*WORK ORDER*. Reproduce the entries below character for character.

····················
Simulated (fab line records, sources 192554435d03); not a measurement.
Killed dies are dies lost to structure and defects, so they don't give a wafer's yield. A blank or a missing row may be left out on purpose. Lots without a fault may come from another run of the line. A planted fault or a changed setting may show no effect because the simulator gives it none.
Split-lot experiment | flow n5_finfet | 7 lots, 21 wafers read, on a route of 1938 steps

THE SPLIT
····················

*YOUR RESPONSE*.
Simulated (fab line records, sources 192554435d03); not a measurement.
Killed dies are dies lost to structure and defects, so they don't give a wafer's yield. A blank or a missing row may be left out on purpose. Lots without a fault may come from another run of the line. A planted fault or a changed setting may show no effect because the simulator gives it none.
Split-lot experiment | flow n5_finfet | 7 lots, 21 wafers read, on a route of 1938 steps

THE SPLIT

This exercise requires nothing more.